━━ Raw data
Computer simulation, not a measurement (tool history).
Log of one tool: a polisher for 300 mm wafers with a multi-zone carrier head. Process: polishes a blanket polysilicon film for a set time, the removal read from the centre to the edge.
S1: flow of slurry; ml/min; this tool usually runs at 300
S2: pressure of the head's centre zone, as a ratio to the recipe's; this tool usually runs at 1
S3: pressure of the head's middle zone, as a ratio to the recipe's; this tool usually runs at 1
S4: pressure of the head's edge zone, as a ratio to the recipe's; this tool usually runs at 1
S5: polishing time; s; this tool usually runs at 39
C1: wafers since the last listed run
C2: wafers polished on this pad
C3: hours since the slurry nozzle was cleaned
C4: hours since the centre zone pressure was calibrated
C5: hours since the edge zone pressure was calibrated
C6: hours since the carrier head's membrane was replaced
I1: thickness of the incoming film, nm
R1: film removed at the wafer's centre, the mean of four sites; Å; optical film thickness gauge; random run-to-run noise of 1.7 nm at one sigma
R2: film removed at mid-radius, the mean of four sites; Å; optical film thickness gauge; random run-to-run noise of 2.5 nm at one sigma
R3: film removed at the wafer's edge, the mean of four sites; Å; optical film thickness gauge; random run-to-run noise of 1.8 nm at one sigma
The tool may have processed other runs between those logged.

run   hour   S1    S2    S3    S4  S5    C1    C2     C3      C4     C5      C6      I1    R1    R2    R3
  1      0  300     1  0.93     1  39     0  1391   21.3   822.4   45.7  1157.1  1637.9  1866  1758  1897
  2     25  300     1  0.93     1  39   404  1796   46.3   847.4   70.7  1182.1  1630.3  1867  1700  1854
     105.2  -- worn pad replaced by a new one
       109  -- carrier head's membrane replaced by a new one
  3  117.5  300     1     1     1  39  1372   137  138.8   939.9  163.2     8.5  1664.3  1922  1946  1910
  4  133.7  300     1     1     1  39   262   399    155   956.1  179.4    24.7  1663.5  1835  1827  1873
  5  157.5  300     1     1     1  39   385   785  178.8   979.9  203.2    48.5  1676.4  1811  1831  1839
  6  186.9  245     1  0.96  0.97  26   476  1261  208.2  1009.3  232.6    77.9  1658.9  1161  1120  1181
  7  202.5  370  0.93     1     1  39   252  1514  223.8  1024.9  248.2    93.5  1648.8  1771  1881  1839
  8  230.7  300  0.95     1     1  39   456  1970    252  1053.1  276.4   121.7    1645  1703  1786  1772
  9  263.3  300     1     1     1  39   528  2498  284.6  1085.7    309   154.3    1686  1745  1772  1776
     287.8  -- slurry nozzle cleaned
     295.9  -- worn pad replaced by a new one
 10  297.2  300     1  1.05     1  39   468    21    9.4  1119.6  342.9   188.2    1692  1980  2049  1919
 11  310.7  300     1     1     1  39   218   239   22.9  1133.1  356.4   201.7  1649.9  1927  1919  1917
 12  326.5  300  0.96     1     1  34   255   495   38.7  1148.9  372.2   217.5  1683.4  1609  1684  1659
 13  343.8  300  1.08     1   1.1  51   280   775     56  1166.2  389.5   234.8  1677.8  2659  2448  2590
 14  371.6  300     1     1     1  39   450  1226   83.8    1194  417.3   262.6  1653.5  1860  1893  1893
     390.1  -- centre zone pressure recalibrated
━━━━

Assignment: Using the records above, restate word for word the lines from the one with "C1: wafers since the last listed run" through the one with "C5: hours since", both included.

Worked solution:
C1: wafers since the last listed run
C2: wafers polished on this pad
C3: hours since the slurry nozzle was cleaned
C4: hours since the centre zone pressure was calibrated
C5: hours since the edge zone pressure was calibrated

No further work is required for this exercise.